> [Source information]:
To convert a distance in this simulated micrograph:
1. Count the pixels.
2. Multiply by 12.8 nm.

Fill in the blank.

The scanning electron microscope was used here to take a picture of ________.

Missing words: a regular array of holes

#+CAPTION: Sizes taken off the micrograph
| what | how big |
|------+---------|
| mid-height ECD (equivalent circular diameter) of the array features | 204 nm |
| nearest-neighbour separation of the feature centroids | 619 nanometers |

> [Exercise]:
Reproduce every record above, word for word.

> [Written response]:
To convert a distance in this simulated micrograph:
1. Count the pixels.
2. Multiply by 12.8 nm.

Fill in the blank.

The scanning electron microscope was used here to take a picture of ________.

Missing words: a regular array of holes

#+CAPTION: Sizes taken off the micrograph
| what | how big |
|------+---------|
| mid-height ECD (equivalent circular diameter) of the array features | 204 nm |
| nearest-neighbour separation of the feature centroids | 619 nanometers |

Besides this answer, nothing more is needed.